(Activity): Please write out every line of the material exactly.

(Provided records)

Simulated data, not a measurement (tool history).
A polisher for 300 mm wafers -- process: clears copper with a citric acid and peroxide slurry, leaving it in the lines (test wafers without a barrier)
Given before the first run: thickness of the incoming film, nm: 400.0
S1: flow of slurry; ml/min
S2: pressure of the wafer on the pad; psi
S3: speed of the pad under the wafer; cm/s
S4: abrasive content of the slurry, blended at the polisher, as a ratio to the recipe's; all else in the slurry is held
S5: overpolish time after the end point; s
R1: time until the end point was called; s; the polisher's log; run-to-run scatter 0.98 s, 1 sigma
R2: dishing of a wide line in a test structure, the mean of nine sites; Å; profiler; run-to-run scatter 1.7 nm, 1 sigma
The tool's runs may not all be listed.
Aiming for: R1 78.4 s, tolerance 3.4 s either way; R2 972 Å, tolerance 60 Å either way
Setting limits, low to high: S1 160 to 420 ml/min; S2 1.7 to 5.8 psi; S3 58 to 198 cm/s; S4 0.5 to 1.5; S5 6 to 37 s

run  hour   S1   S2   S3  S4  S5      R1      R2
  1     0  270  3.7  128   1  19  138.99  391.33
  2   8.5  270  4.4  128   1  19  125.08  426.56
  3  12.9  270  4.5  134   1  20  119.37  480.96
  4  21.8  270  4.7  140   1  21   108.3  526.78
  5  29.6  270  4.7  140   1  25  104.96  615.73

(End Provided records)

(Response box):
Simulated data, not a measurement (tool history).
A polisher for 300 mm wafers -- process: clears copper with a citric acid and peroxide slurry, leaving it in the lines (test wafers without a barrier)
Given before the first run: thickness of the incoming film, nm: 400.0
S1: flow of slurry; ml/min
S2: pressure of the wafer on the pad; psi
S3: speed of the pad under the wafer; cm/s
S4: abrasive content of the slurry, blended at the polisher, as a ratio to the recipe's; all else in the slurry is held
S5: overpolish time after the end point; s
R1: time until the end point was called; s; the polisher's log; run-to-run scatter 0.98 s, 1 sigma
R2: dishing of a wide line in a test structure, the mean of nine sites; Å; profiler; run-to-run scatter 1.7 nm, 1 sigma
The tool's runs may not all be listed.
Aiming for: R1 78.4 s, tolerance 3.4 s either way; R2 972 Å, tolerance 60 Å either way
Setting limits, low to high: S1 160 to 420 ml/min; S2 1.7 to 5.8 psi; S3 58 to 198 cm/s; S4 0.5 to 1.5; S5 6 to 37 s

run  hour   S1   S2   S3  S4  S5      R1      R2
  1     0  270  3.7  128   1  19  138.99  391.33
  2   8.5  270  4.4  128   1  19  125.08  426.56
  3  12.9  270  4.5  134   1  20  119.37  480.96
  4  21.8  270  4.7  140   1  21   108.3  526.78
  5  29.6  270  4.7  140   1  25  104.96  615.73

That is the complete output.